» **ASSIGNED TASK**: Everything from the first line of the material below through the line containing "Run 5, day 21.188: usual" is to be printed exactly, and nothing more.

» **STORED DATA**:
__________
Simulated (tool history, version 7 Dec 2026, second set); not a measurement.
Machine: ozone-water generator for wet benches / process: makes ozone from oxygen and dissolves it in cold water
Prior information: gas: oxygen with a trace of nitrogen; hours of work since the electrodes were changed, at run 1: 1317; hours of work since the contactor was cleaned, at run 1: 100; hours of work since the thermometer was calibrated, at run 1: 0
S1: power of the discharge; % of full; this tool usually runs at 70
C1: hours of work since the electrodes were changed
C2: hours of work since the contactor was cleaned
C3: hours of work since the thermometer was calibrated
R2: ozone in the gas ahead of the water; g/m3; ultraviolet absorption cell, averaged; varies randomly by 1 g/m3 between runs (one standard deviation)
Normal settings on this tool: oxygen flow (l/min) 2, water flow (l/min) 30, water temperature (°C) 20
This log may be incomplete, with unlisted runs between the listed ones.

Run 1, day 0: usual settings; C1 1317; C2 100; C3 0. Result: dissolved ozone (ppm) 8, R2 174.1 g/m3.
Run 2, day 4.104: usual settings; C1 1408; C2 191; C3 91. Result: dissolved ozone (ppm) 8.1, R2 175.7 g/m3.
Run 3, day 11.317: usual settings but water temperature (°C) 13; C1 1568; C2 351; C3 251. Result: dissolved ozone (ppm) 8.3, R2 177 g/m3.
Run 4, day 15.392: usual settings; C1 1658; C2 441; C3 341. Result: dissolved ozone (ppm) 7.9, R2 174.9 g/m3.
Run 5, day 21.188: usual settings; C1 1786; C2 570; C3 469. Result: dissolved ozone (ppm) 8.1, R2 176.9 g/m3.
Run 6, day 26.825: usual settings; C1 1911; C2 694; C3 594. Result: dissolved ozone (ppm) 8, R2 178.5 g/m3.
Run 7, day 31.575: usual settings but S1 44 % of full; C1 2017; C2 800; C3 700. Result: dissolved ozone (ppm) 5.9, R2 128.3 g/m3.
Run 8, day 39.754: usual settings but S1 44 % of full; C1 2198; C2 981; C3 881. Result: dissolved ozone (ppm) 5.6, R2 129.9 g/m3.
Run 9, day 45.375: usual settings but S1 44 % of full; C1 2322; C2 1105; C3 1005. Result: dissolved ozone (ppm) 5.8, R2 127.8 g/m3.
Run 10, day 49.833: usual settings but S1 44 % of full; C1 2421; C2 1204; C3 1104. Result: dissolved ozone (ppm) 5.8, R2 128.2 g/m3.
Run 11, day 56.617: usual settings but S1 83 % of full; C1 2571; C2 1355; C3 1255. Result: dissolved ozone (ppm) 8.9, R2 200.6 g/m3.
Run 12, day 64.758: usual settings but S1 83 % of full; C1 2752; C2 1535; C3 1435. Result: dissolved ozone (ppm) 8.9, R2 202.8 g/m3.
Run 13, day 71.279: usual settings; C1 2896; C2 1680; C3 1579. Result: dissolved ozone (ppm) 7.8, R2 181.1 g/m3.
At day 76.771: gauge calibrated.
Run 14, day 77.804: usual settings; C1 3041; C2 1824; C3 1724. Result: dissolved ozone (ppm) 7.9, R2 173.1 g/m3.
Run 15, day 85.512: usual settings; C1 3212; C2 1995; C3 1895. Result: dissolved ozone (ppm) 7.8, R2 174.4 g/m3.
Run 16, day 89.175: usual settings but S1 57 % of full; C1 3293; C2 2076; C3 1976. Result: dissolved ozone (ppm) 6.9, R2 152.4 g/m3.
__________

» **WRITTEN REPLY**:
Simulated (tool history, version 7 Dec 2026, second set); not a measurement.
Machine: ozone-water generator for wet benches / process: makes ozone from oxygen and dissolves it in cold water
Prior information: gas: oxygen with a trace of nitrogen; hours of work since the electrodes were changed, at run 1: 1317; hours of work since the contactor was cleaned, at run 1: 100; hours of work since the thermometer was calibrated, at run 1: 0
S1: power of the discharge; % of full; this tool usually runs at 70
C1: hours of work since the electrodes were changed
C2: hours of work since the contactor was cleaned
C3: hours of work since the thermometer was calibrated
R2: ozone in the gas ahead of the water; g/m3; ultraviolet absorption cell, averaged; varies randomly by 1 g/m3 between runs (one standard deviation)
Normal settings on this tool: oxygen flow (l/min) 2, water flow (l/min) 30, water temperature (°C) 20
This log may be incomplete, with unlisted runs between the listed ones.

Run 1, day 0: usual settings; C1 1317; C2 100; C3 0. Result: dissolved ozone (ppm) 8, R2 174.1 g/m3.
Run 2, day 4.104: usual settings; C1 1408; C2 191; C3 91. Result: dissolved ozone (ppm) 8.1, R2 175.7 g/m3.
Run 3, day 11.317: usual settings but water temperature (°C) 13; C1 1568; C2 351; C3 251. Result: dissolved ozone (ppm) 8.3, R2 177 g/m3.
Run 4, day 15.392: usual settings; C1 1658; C2 441; C3 341. Result: dissolved ozone (ppm) 7.9, R2 174.9 g/m3.
Run 5, day 21.188: usual settings; C1 1786; C2 570; C3 469. Result: dissolved ozone (ppm) 8.1, R2 176.9 g/m3.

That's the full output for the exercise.